#### [Data shown]
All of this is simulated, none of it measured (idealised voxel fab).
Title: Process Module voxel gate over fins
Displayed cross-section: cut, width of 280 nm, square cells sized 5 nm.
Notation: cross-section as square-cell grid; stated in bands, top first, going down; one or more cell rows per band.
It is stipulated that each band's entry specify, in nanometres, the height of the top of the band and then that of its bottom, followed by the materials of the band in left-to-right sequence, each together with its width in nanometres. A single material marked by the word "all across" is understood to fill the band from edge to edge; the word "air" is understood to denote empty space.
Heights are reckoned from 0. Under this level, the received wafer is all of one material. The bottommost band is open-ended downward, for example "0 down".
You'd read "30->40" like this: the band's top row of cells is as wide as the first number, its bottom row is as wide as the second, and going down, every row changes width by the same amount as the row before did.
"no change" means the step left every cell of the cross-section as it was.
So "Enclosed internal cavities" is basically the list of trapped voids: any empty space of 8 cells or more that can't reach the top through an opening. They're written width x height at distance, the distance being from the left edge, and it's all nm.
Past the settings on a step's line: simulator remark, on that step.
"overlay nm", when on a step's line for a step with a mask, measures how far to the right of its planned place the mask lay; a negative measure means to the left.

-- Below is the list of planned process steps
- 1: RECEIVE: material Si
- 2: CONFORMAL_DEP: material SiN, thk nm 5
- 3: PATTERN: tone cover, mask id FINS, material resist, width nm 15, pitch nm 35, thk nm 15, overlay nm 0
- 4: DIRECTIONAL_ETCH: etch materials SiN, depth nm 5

#### [Assignment]
Up to and including the line with "It is stipulated", write out the records above exactly, starting from their first line.

#### [Task result]
All of this is simulated, none of it measured (idealised voxel fab).
Title: Process Module voxel gate over fins
Displayed cross-section: cut, width of 280 nm, square cells sized 5 nm.
Notation: cross-section as square-cell grid; stated in bands, top first, going down; one or more cell rows per band.
It is stipulated that each band's entry specify, in nanometres, the height of the top of the band and then that of its bottom, followed by the materials of the band in left-to-right sequence, each together with its width in nanometres. A single material marked by the word "all across" is understood to fill the band from edge to edge; the word "air" is understood to denote empty space.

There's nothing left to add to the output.